★ ★ ★ ★ ★ ★ ★

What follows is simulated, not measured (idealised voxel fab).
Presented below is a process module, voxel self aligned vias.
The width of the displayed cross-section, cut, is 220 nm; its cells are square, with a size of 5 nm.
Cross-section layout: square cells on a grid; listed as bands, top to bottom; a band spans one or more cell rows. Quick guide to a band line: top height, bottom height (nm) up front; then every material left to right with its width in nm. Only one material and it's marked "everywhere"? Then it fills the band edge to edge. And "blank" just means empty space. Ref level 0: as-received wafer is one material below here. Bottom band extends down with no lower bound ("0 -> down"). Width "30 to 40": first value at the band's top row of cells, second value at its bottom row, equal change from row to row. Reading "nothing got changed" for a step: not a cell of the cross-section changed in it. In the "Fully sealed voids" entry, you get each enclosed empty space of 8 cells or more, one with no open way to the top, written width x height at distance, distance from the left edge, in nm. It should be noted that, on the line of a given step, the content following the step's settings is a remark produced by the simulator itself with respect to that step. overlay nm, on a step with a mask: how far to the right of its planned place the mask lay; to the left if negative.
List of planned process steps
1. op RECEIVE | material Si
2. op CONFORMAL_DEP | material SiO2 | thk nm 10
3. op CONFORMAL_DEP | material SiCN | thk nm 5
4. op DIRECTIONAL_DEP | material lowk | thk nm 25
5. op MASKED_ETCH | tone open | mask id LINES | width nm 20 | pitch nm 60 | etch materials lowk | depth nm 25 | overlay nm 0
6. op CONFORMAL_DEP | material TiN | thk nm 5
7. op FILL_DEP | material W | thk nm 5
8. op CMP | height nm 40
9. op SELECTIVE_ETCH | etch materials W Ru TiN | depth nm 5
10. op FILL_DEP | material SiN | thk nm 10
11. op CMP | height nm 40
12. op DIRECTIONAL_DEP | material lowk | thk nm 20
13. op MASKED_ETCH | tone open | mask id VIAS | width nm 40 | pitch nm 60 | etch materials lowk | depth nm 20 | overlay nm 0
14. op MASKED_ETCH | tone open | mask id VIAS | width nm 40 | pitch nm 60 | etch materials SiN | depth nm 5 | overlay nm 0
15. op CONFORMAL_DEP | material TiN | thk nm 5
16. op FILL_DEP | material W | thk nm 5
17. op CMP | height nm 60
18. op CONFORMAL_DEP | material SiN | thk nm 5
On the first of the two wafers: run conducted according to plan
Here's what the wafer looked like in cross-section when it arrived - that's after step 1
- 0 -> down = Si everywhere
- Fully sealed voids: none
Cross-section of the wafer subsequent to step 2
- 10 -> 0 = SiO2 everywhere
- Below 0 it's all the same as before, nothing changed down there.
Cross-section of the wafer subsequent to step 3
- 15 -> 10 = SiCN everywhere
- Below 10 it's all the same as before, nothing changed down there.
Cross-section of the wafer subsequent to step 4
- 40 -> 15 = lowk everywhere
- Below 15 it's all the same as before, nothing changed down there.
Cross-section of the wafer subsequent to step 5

★ ★ ★ ★ ★ ★ ★

Please, starting with the first line of the material above, write out each line exactly and finish on the line that includes "The width of".

What follows is simulated, not measured (idealised voxel fab).
Presented below is a process module, voxel self aligned vias.
The width of the displayed cross-section, cut, is 220 nm; its cells are square, with a size of 5 nm.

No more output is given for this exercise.